Input data:
== == ==

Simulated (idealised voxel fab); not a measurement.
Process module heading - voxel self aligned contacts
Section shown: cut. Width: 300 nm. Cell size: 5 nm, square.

== == ==

Work task:
Reproduce the material above, keeping every line intact.

Task solution:
Simulated (idealised voxel fab); not a measurement.
Process module heading - voxel self aligned contacts
Section shown: cut. Width: 300 nm. Cell size: 5 nm, square.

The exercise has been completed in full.